☆ ☆ ☆ ☆

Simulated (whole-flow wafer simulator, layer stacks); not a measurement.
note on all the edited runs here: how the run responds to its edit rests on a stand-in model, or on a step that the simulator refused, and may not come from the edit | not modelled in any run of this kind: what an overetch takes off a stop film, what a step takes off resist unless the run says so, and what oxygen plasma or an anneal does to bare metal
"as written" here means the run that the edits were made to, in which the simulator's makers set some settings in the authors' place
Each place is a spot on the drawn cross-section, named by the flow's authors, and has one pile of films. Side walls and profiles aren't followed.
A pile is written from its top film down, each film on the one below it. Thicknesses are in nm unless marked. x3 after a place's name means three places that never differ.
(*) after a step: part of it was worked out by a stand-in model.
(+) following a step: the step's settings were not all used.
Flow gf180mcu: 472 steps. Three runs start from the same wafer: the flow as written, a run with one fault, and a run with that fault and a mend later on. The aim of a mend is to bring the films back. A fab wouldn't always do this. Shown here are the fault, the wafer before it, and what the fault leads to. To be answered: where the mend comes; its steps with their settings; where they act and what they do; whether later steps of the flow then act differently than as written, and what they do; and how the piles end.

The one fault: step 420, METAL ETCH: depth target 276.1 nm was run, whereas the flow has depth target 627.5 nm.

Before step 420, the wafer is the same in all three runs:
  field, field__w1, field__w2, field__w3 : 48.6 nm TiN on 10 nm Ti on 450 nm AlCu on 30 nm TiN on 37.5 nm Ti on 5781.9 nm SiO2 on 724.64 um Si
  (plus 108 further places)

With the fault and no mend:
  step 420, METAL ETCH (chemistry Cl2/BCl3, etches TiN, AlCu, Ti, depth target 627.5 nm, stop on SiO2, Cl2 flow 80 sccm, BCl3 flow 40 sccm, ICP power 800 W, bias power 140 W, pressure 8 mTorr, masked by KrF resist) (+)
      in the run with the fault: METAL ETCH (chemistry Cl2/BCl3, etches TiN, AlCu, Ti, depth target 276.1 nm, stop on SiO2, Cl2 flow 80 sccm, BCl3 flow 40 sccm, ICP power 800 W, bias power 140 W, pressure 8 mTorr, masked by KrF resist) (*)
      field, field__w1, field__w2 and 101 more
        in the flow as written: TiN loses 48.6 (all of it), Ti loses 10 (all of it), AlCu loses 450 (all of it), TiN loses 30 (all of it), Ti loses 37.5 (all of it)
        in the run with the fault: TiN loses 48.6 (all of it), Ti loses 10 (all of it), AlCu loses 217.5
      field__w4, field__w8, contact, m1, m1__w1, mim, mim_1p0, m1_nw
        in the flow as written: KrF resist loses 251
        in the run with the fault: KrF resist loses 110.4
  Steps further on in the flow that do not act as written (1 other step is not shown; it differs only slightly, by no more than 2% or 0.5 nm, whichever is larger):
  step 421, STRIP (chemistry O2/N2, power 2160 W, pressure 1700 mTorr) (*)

☆ ☆ ☆ ☆

▸ **Required action**: Above this task is a listing. Restate, word for word and with nothing added, the lines from the one with "With the fault and" through the one with "Steps further on".

▸ **Answer section**:
With the fault and no mend:
  step 420, METAL ETCH (chemistry Cl2/BCl3, etches TiN, AlCu, Ti, depth target 627.5 nm, stop on SiO2, Cl2 flow 80 sccm, BCl3 flow 40 sccm, ICP power 800 W, bias power 140 W, pressure 8 mTorr, masked by KrF resist) (+)
      in the run with the fault: METAL ETCH (chemistry Cl2/BCl3, etches TiN, AlCu, Ti, depth target 276.1 nm, stop on SiO2, Cl2 flow 80 sccm, BCl3 flow 40 sccm, ICP power 800 W, bias power 140 W, pressure 8 mTorr, masked by KrF resist) (*)
      field, field__w1, field__w2 and 101 more
        in the flow as written: TiN loses 48.6 (all of it), Ti loses 10 (all of it), AlCu loses 450 (all of it), TiN loses 30 (all of it), Ti loses 37.5 (all of it)
        in the run with the fault: TiN loses 48.6 (all of it), Ti loses 10 (all of it), AlCu loses 217.5
      field__w4, field__w8, contact, m1, m1__w1, mim, mim_1p0, m1_nw
        in the flow as written: KrF resist loses 251
        in the run with the fault: KrF resist loses 110.4
  Steps further on in the flow that do not act as written (1 other step is not shown; it differs only slightly, by no more than 2% or 0.5 nm, whichever is larger):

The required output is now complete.